* _Required action_
Return verbatim every line from the first line of the data below to the line that contains "Films from the", inclusive, and no further.

* _Supplied entries_
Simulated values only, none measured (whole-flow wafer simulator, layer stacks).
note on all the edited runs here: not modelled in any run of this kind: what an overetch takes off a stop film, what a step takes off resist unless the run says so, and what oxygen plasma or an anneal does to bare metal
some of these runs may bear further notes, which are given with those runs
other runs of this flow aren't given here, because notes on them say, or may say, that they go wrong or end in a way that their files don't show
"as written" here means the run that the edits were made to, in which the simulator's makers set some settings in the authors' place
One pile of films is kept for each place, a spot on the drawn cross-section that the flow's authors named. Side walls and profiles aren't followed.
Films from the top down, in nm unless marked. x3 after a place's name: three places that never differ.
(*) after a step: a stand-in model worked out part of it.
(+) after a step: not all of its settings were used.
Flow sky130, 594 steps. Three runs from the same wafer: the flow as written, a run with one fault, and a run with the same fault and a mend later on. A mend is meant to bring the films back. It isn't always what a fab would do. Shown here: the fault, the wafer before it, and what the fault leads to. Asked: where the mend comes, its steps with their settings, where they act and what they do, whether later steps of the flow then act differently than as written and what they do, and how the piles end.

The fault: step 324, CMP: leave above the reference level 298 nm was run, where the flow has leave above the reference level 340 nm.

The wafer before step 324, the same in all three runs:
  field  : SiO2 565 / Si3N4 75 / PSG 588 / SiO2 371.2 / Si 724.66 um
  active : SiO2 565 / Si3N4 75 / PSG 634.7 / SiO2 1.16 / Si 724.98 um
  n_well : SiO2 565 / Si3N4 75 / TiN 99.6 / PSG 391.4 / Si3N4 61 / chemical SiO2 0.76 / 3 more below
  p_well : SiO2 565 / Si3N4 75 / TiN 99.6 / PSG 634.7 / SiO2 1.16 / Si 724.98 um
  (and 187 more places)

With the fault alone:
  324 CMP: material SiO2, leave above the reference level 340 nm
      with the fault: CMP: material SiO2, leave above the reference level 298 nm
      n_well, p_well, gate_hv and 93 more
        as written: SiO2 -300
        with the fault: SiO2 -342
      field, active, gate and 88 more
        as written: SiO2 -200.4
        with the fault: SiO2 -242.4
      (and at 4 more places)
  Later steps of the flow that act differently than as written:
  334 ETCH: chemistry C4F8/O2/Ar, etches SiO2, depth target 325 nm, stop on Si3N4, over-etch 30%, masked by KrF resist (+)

* _Answer space_
Simulated values only, none measured (whole-flow wafer simulator, layer stacks).
note on all the edited runs here: not modelled in any run of this kind: what an overetch takes off a stop film, what a step takes off resist unless the run says so, and what oxygen plasma or an anneal does to bare metal
some of these runs may bear further notes, which are given with those runs
other runs of this flow aren't given here, because notes on them say, or may say, that they go wrong or end in a way that their files don't show
"as written" here means the run that the edits were made to, in which the simulator's makers set some settings in the authors' place
One pile of films is kept for each place, a spot on the drawn cross-section that the flow's authors named. Side walls and profiles aren't followed.
Films from the top down, in nm unless marked. x3 after a place's name: three places that never differ.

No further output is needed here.